Take the records below from their first line to the line with "(*) following a", and restate those lines word for word.

Data extract —

>>

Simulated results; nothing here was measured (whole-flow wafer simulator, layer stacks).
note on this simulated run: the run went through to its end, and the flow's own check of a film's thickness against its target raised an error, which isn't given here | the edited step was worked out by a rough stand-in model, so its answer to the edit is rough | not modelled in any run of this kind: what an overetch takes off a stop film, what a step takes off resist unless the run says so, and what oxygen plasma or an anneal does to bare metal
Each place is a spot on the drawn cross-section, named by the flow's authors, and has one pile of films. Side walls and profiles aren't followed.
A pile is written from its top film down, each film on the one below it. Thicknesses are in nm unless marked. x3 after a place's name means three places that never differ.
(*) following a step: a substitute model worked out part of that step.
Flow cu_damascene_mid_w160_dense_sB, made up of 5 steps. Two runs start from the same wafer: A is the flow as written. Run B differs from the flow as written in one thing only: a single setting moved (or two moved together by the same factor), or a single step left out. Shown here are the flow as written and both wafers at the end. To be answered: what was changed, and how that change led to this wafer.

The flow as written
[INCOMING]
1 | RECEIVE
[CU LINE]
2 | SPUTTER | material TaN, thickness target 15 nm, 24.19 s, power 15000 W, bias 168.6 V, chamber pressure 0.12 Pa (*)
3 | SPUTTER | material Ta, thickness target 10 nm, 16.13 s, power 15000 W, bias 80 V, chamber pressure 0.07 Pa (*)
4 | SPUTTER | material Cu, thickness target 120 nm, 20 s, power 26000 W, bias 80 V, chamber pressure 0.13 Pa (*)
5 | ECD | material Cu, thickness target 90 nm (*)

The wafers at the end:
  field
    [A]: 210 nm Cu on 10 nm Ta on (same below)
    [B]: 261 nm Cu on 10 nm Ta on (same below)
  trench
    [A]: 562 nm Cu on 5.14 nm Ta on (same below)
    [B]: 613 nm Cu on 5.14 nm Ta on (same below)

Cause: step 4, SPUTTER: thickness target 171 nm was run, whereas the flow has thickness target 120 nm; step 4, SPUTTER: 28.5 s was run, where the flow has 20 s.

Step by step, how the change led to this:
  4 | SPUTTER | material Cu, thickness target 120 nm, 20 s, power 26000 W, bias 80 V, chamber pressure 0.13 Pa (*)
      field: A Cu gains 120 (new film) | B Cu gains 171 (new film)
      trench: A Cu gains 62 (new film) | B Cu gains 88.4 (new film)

<<

Written reply —
Simulated results; nothing here was measured (whole-flow wafer simulator, layer stacks).
note on this simulated run: the run went through to its end, and the flow's own check of a film's thickness against its target raised an error, which isn't given here | the edited step was worked out by a rough stand-in model, so its answer to the edit is rough | not modelled in any run of this kind: what an overetch takes off a stop film, what a step takes off resist unless the run says so, and what oxygen plasma or an anneal does to bare metal
Each place is a spot on the drawn cross-section, named by the flow's authors, and has one pile of films. Side walls and profiles aren't followed.
A pile is written from its top film down, each film on the one below it. Thicknesses are in nm unless marked. x3 after a place's name means three places that never differ.
(*) following a step: a substitute model worked out part of that step.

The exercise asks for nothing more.